GIVEN ENTRIES:
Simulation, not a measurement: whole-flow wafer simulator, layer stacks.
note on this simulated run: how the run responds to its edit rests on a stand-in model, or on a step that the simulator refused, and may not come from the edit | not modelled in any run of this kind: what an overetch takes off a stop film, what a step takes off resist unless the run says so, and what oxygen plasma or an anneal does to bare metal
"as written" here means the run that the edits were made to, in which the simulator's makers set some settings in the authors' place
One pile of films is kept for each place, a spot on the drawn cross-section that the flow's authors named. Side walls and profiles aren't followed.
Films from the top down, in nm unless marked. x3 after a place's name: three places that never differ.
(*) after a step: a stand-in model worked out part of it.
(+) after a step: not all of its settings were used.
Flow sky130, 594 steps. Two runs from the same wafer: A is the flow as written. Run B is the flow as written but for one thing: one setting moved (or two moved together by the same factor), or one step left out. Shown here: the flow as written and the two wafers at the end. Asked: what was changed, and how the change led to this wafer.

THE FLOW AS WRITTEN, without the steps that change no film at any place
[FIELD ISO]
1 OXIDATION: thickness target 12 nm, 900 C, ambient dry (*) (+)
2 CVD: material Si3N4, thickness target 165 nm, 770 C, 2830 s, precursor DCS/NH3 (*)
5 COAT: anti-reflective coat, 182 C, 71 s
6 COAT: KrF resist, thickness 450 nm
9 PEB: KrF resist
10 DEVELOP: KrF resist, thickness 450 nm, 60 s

WORK REQUEST: Reproduce the data verbatim, line for line.

TASK RESPONSE:
Simulation, not a measurement: whole-flow wafer simulator, layer stacks.
note on this simulated run: how the run responds to its edit rests on a stand-in model, or on a step that the simulator refused, and may not come from the edit | not modelled in any run of this kind: what an overetch takes off a stop film, what a step takes off resist unless the run says so, and what oxygen plasma or an anneal does to bare metal
"as written" here means the run that the edits were made to, in which the simulator's makers set some settings in the authors' place
One pile of films is kept for each place, a spot on the drawn cross-section that the flow's authors named. Side walls and profiles aren't followed.
Films from the top down, in nm unless marked. x3 after a place's name: three places that never differ.
(*) after a step: a stand-in model worked out part of it.
(+) after a step: not all of its settings were used.
Flow sky130, 594 steps. Two runs from the same wafer: A is the flow as written. Run B is the flow as written but for one thing: one setting moved (or two moved together by the same factor), or one step left out. Shown here: the flow as written and the two wafers at the end. Asked: what was changed, and how the change led to this wafer.

THE FLOW AS WRITTEN, without the steps that change no film at any place
[FIELD ISO]
1 OXIDATION: thickness target 12 nm, 900 C, ambient dry (*) (+)
2 CVD: material Si3N4, thickness target 165 nm, 770 C, 2830 s, precursor DCS/NH3 (*)
5 COAT: anti-reflective coat, 182 C, 71 s
6 COAT: KrF resist, thickness 450 nm
9 PEB: KrF resist
10 DEVELOP: KrF resist, thickness 450 nm, 60 s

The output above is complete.